## Work instruction:
First find the line with "Films from the" in the entries below, then set down exactly every line through the line with "(*) after a", that line included.

────────

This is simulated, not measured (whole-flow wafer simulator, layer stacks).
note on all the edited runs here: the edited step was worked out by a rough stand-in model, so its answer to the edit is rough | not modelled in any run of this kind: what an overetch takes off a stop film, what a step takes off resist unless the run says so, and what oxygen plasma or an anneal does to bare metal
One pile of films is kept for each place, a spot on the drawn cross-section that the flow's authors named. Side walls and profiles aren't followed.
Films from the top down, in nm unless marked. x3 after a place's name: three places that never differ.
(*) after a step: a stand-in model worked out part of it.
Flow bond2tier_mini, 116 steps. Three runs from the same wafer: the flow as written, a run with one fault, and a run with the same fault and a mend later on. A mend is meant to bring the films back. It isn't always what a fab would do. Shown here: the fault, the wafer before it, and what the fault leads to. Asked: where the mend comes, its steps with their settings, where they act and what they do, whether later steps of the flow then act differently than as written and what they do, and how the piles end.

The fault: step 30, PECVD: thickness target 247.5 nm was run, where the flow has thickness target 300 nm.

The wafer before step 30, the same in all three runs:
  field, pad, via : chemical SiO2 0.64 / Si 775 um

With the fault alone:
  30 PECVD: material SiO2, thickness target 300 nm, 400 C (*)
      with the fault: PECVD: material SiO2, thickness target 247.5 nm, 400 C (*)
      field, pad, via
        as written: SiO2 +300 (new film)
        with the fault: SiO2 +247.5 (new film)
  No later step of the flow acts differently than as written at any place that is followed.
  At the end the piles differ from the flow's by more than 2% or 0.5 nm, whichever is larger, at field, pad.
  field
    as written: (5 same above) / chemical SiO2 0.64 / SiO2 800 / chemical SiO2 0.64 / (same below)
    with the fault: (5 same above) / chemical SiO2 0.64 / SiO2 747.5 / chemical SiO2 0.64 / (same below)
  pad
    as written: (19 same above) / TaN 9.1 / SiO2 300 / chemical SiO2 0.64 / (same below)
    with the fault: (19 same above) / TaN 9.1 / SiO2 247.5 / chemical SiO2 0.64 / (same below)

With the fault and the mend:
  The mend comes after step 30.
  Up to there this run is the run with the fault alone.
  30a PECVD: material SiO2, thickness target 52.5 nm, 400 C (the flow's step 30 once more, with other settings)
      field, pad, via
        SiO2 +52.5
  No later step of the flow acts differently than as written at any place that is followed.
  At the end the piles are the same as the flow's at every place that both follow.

────────

## Written reply:
Films from the top down, in nm unless marked. x3 after a place's name: three places that never differ.
(*) after a step: a stand-in model worked out part of it.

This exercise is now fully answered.